Work request
Could you write out the opening lines of the data, word for word, stopping after the line that contains "Columns: A = drypumpMotorCurrentA"?

══ Dataset extract ══

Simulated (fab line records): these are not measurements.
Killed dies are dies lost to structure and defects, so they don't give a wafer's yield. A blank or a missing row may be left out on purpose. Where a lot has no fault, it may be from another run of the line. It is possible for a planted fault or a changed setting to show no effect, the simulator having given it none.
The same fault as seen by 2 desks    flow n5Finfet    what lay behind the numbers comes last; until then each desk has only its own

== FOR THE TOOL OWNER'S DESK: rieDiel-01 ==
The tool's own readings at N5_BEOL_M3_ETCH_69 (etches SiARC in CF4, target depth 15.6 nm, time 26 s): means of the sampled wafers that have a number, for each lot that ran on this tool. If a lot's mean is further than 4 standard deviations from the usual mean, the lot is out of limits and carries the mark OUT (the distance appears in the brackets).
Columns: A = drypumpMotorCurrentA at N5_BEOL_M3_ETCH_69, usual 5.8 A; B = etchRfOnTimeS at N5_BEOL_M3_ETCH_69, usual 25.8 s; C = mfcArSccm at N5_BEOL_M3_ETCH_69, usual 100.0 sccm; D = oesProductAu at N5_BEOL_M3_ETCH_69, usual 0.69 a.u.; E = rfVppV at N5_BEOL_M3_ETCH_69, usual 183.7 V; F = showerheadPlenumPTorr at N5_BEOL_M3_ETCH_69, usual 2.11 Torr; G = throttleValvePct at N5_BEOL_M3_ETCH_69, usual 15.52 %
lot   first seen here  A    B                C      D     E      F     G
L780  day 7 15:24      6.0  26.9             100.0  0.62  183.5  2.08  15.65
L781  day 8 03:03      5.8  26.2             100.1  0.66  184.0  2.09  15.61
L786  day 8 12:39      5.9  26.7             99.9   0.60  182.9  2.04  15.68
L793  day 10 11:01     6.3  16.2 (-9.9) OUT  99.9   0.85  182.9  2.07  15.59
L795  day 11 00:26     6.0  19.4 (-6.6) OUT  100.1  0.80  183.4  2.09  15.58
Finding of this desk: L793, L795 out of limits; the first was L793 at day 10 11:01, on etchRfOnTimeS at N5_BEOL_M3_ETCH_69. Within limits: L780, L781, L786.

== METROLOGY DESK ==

═══

Answer area
Simulated (fab line records): these are not measurements.
Killed dies are dies lost to structure and defects, so they don't give a wafer's yield. A blank or a missing row may be left out on purpose. Where a lot has no fault, it may be from another run of the line. It is possible for a planted fault or a changed setting to show no effect, the simulator having given it none.
The same fault as seen by 2 desks    flow n5Finfet    what lay behind the numbers comes last; until then each desk has only its own

== FOR THE TOOL OWNER'S DESK: rieDiel-01 ==
The tool's own readings at N5_BEOL_M3_ETCH_69 (etches SiARC in CF4, target depth 15.6 nm, time 26 s): means of the sampled wafers that have a number, for each lot that ran on this tool. If a lot's mean is further than 4 standard deviations from the usual mean, the lot is out of limits and carries the mark OUT (the distance appears in the brackets).
Columns: A = drypumpMotorCurrentA at N5_BEOL_M3_ETCH_69, usual 5.8 A; B = etchRfOnTimeS at N5_BEOL_M3_ETCH_69, usual 25.8 s; C = mfcArSccm at N5_BEOL_M3_ETCH_69, usual 100.0 sccm; D = oesProductAu at N5_BEOL_M3_ETCH_69, usual 0.69 a.u.; E = rfVppV at N5_BEOL_M3_ETCH_69, usual 183.7 V; F = showerheadPlenumPTorr at N5_BEOL_M3_ETCH_69, usual 2.11 Torr; G = throttleValvePct at N5_BEOL_M3_ETCH_69, usual 15.52 %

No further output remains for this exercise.